*EXERCISE*: Retype the material exactly, ending with the line containing "A sampling plan".

*DATASET CONTENT*:

== Segment start ==

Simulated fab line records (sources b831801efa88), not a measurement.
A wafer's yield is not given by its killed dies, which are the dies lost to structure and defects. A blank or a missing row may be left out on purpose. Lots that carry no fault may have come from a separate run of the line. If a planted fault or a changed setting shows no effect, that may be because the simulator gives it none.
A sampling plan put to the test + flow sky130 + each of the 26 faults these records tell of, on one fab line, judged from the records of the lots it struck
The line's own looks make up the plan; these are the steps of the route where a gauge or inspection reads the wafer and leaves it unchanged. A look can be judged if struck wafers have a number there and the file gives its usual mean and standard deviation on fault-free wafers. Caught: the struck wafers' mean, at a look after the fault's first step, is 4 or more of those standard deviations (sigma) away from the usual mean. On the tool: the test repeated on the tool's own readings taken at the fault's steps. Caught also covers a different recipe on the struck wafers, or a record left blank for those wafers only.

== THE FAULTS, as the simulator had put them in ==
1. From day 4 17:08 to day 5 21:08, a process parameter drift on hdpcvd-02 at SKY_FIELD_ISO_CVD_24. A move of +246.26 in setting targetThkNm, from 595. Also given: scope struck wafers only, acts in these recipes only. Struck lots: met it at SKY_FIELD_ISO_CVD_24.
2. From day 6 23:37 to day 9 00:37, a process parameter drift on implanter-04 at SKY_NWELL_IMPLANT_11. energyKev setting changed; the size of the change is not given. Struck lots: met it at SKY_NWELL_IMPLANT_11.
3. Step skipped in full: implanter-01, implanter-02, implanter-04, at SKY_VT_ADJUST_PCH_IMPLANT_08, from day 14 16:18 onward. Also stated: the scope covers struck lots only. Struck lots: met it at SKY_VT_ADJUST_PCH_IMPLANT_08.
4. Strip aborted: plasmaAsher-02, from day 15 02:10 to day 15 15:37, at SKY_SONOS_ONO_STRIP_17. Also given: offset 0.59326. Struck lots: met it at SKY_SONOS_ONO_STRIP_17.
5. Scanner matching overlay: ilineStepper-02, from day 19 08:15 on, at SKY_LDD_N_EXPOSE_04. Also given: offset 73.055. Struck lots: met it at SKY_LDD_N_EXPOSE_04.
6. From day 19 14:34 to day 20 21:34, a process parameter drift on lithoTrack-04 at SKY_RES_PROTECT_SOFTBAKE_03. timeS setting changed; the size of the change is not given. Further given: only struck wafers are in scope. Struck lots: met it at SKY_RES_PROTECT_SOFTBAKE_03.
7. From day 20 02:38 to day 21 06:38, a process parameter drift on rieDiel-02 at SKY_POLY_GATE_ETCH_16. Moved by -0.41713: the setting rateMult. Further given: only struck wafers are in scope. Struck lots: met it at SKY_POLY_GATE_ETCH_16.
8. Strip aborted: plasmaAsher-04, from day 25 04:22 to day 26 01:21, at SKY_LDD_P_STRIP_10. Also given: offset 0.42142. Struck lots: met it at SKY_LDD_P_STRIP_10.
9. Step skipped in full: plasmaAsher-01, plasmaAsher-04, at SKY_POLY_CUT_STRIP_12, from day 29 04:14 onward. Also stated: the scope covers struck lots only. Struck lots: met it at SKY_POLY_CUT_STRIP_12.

== Segment end ==

*SOLUTION*:
Simulated fab line records (sources b831801efa88), not a measurement.
A wafer's yield is not given by its killed dies, which are the dies lost to structure and defects. A blank or a missing row may be left out on purpose. Lots that carry no fault may have come from a separate run of the line. If a planted fault or a changed setting shows no effect, that may be because the simulator gives it none.
A sampling plan put to the test + flow sky130 + each of the 26 faults these records tell of, on one fab line, judged from the records of the lots it struck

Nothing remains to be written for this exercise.